▶ Record set:
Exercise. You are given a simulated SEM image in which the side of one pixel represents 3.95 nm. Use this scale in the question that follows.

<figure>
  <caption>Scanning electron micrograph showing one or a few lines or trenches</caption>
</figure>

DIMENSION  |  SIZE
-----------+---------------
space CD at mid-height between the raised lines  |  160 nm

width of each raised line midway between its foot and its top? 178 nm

▶ Brief: Each line of the listing should be echoed back exactly.

▶ Your solution:
Exercise. You are given a simulated SEM image in which the side of one pixel represents 3.95 nm. Use this scale in the question that follows.

<figure>
  <caption>Scanning electron micrograph showing one or a few lines or trenches</caption>
</figure>

DIMENSION  |  SIZE
-----------+---------------
space CD at mid-height between the raised lines  |  160 nm

width of each raised line midway between its foot and its top? 178 nm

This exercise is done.